DATA EXCERPTS:
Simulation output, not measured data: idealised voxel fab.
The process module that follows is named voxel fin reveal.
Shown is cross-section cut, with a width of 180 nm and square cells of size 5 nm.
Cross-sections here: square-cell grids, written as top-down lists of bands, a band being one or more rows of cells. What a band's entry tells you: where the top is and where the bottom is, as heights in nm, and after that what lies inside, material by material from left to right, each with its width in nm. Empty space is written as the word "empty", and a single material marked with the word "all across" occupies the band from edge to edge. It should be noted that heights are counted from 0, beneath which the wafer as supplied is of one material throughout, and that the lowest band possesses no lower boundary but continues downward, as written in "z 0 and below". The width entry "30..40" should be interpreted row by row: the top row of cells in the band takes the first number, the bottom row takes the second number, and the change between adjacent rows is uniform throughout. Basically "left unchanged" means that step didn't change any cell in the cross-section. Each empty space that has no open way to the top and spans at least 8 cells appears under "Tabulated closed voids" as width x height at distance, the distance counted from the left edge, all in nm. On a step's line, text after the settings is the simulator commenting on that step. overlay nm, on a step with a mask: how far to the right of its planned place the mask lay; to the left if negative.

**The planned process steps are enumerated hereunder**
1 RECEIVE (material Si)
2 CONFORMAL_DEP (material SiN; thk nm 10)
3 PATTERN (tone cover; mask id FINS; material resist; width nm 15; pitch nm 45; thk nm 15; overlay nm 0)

EXERCISE: Nothing in the data should be altered; please repeat it exactly.

RESULT:
Simulation output, not measured data: idealised voxel fab.
The process module that follows is named voxel fin reveal.
Shown is cross-section cut, with a width of 180 nm and square cells of size 5 nm.
Cross-sections here: square-cell grids, written as top-down lists of bands, a band being one or more rows of cells. What a band's entry tells you: where the top is and where the bottom is, as heights in nm, and after that what lies inside, material by material from left to right, each with its width in nm. Empty space is written as the word "empty", and a single material marked with the word "all across" occupies the band from edge to edge. It should be noted that heights are counted from 0, beneath which the wafer as supplied is of one material throughout, and that the lowest band possesses no lower boundary but continues downward, as written in "z 0 and below". The width entry "30..40" should be interpreted row by row: the top row of cells in the band takes the first number, the bottom row takes the second number, and the change between adjacent rows is uniform throughout. Basically "left unchanged" means that step didn't change any cell in the cross-section. Each empty space that has no open way to the top and spans at least 8 cells appears under "Tabulated closed voids" as width x height at distance, the distance counted from the left edge, all in nm. On a step's line, text after the settings is the simulator commenting on that step. overlay nm, on a step with a mask: how far to the right of its planned place the mask lay; to the left if negative.

**The planned process steps are enumerated hereunder**
1 RECEIVE (material Si)
2 CONFORMAL_DEP (material SiN; thk nm 10)
3 PATTERN (tone cover; mask id FINS; material resist; width nm 15; pitch nm 45; thk nm 15; overlay nm 0)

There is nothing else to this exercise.